════
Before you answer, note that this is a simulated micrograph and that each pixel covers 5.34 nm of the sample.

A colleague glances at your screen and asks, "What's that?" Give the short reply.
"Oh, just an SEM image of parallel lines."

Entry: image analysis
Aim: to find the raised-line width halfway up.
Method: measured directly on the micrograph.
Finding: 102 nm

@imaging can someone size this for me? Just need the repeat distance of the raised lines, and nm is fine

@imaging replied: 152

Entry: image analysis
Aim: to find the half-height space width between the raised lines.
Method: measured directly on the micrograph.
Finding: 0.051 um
════

WORK ORDER:
Start at the first line of the entries and stop at the line with "Aim: to find the raised-line". Retype each of those lines exactly, both ends included.

YOUR SOLUTION:
Before you answer, note that this is a simulated micrograph and that each pixel covers 5.34 nm of the sample.

A colleague glances at your screen and asks, "What's that?" Give the short reply.
"Oh, just an SEM image of parallel lines."

Entry: image analysis
Aim: to find the raised-line width halfway up.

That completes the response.